● **Information provided**
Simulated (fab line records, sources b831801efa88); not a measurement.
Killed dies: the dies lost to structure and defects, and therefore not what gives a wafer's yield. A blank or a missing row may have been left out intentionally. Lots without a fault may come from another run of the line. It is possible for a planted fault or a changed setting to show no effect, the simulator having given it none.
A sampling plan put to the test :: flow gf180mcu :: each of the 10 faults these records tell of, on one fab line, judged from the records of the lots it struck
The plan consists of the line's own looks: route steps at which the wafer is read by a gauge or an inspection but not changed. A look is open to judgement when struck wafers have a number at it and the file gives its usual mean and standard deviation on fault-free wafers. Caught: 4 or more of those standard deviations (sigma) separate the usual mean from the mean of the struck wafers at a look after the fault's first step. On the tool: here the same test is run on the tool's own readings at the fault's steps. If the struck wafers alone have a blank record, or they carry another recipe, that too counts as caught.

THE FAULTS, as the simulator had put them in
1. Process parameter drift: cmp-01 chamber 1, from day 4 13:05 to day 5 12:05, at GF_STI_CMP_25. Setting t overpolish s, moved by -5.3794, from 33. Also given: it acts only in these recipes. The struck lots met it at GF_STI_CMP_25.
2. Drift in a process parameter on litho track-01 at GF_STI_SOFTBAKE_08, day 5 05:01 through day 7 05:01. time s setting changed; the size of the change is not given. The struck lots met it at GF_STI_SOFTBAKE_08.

● **Exercise**
Print out the full listing above, word for word.

● **Task answer**
Simulated (fab line records, sources b831801efa88); not a measurement.
Killed dies: the dies lost to structure and defects, and therefore not what gives a wafer's yield. A blank or a missing row may have been left out intentionally. Lots without a fault may come from another run of the line. It is possible for a planted fault or a changed setting to show no effect, the simulator having given it none.
A sampling plan put to the test :: flow gf180mcu :: each of the 10 faults these records tell of, on one fab line, judged from the records of the lots it struck
The plan consists of the line's own looks: route steps at which the wafer is read by a gauge or an inspection but not changed. A look is open to judgement when struck wafers have a number at it and the file gives its usual mean and standard deviation on fault-free wafers. Caught: 4 or more of those standard deviations (sigma) separate the usual mean from the mean of the struck wafers at a look after the fault's first step. On the tool: here the same test is run on the tool's own readings at the fault's steps. If the struck wafers alone have a blank record, or they carry another recipe, that too counts as caught.

THE FAULTS, as the simulator had put them in
1. Process parameter drift: cmp-01 chamber 1, from day 4 13:05 to day 5 12:05, at GF_STI_CMP_25. Setting t overpolish s, moved by -5.3794, from 33. Also given: it acts only in these recipes. The struck lots met it at GF_STI_CMP_25.
2. Drift in a process parameter on litho track-01 at GF_STI_SOFTBAKE_08, day 5 05:01 through day 7 05:01. time s setting changed; the size of the change is not given. The struck lots met it at GF_STI_SOFTBAKE_08.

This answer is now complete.